-- Opening Marker --

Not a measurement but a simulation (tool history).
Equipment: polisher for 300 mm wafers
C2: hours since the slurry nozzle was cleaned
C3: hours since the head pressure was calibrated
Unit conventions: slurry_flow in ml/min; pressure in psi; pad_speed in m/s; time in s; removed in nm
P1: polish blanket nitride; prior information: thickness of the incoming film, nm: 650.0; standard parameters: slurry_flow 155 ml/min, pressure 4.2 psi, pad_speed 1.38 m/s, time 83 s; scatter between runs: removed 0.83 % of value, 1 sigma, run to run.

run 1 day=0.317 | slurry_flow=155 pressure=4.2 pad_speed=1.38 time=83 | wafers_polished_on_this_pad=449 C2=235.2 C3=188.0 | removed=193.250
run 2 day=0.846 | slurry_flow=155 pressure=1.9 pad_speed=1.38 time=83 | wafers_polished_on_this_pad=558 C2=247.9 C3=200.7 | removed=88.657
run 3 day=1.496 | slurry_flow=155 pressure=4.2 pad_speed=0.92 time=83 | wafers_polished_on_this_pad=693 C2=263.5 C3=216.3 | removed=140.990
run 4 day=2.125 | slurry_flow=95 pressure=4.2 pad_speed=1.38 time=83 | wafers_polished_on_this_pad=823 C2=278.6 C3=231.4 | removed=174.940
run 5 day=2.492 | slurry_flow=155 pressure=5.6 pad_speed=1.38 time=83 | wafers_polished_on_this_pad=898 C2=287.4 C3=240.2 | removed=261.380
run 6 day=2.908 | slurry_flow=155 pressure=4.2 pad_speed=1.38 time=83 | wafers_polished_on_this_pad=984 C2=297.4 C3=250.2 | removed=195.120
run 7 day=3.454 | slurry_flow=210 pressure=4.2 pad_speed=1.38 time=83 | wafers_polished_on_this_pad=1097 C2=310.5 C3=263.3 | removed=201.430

-- Closing Marker --

[ASSIGNED TASK]:
Output the full listing above without altering a single word.

[EXERCISE SOLUTION]:
Not a measurement but a simulation (tool history).
Equipment: polisher for 300 mm wafers
C2: hours since the slurry nozzle was cleaned
C3: hours since the head pressure was calibrated
Unit conventions: slurry_flow in ml/min; pressure in psi; pad_speed in m/s; time in s; removed in nm
P1: polish blanket nitride; prior information: thickness of the incoming film, nm: 650.0; standard parameters: slurry_flow 155 ml/min, pressure 4.2 psi, pad_speed 1.38 m/s, time 83 s; scatter between runs: removed 0.83 % of value, 1 sigma, run to run.

run 1 day=0.317 | slurry_flow=155 pressure=4.2 pad_speed=1.38 time=83 | wafers_polished_on_this_pad=449 C2=235.2 C3=188.0 | removed=193.250
run 2 day=0.846 | slurry_flow=155 pressure=1.9 pad_speed=1.38 time=83 | wafers_polished_on_this_pad=558 C2=247.9 C3=200.7 | removed=88.657
run 3 day=1.496 | slurry_flow=155 pressure=4.2 pad_speed=0.92 time=83 | wafers_polished_on_this_pad=693 C2=263.5 C3=216.3 | removed=140.990
run 4 day=2.125 | slurry_flow=95 pressure=4.2 pad_speed=1.38 time=83 | wafers_polished_on_this_pad=823 C2=278.6 C3=231.4 | removed=174.940
run 5 day=2.492 | slurry_flow=155 pressure=5.6 pad_speed=1.38 time=83 | wafers_polished_on_this_pad=898 C2=287.4 C3=240.2 | removed=261.380
run 6 day=2.908 | slurry_flow=155 pressure=4.2 pad_speed=1.38 time=83 | wafers_polished_on_this_pad=984 C2=297.4 C3=250.2 | removed=195.120
run 7 day=3.454 | slurry_flow=210 pressure=4.2 pad_speed=1.38 time=83 | wafers_polished_on_this_pad=1097 C2=310.5 C3=263.3 | removed=201.430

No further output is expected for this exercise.